- Opening Delimiter -

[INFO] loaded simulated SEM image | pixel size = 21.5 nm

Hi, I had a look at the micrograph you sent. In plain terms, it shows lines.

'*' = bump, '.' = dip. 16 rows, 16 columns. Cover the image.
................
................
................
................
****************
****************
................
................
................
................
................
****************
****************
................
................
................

- Closing Delimiter -

#### Work request:
Give all the records again. Match them exactly.

#### Exercise solution:
[INFO] loaded simulated SEM image | pixel size = 21.5 nm

Hi, I had a look at the micrograph you sent. In plain terms, it shows lines.

'*' = bump, '.' = dip. 16 rows, 16 columns. Cover the image.
................
................
................
................
****************
****************
................
................
................
................
................
****************
****************
................
................
................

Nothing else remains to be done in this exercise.